--- Brief ---
Write out exactly the lines of the entries below from the one holding "Reported under the" to the one holding "13) FILL_DEP | material SiCN | thk nm 5", inclusive, and leave out all other lines.

[Records shown Boundary: Start]
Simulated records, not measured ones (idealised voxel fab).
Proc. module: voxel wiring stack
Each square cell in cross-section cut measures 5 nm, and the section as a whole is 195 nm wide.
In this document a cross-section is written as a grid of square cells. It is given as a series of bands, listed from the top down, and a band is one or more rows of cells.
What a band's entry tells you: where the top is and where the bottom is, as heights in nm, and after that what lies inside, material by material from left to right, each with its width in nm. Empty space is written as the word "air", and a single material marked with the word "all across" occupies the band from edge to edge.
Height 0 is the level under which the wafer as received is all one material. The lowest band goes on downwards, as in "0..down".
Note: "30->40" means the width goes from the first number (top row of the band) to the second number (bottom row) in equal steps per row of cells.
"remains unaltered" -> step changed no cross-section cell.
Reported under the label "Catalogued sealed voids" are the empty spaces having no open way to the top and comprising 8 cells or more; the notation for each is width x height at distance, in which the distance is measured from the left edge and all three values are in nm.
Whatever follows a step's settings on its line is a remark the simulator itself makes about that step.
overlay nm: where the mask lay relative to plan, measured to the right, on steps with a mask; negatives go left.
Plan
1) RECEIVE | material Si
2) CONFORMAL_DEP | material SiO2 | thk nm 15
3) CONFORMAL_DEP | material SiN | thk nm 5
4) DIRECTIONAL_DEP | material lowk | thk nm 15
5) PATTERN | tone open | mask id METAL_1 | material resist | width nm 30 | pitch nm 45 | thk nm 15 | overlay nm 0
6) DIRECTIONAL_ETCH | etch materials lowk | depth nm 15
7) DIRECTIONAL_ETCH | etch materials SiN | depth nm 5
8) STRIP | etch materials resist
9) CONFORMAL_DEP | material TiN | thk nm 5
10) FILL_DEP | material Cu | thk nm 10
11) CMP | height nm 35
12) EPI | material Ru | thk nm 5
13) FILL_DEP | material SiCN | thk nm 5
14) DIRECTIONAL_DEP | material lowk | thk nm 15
[Records shown Boundary: End]

--- Worked solution ---
Reported under the label "Catalogued sealed voids" are the empty spaces having no open way to the top and comprising 8 cells or more; the notation for each is width x height at distance, in which the distance is measured from the left edge and all three values are in nm.
Whatever follows a step's settings on its line is a remark the simulator itself makes about that step.
overlay nm: where the mask lay relative to plan, measured to the right, on steps with a mask; negatives go left.
Plan
1) RECEIVE | material Si
2) CONFORMAL_DEP | material SiO2 | thk nm 15
3) CONFORMAL_DEP | material SiN | thk nm 5
4) DIRECTIONAL_DEP | material lowk | thk nm 15
5) PATTERN | tone open | mask id METAL_1 | material resist | width nm 30 | pitch nm 45 | thk nm 15 | overlay nm 0
6) DIRECTIONAL_ETCH | etch materials lowk | depth nm 15
7) DIRECTIONAL_ETCH | etch materials SiN | depth nm 5
8) STRIP | etch materials resist
9) CONFORMAL_DEP | material TiN | thk nm 5
10) FILL_DEP | material Cu | thk nm 10
11) CMP | height nm 35
12) EPI | material Ru | thk nm 5
13) FILL_DEP | material SiCN | thk nm 5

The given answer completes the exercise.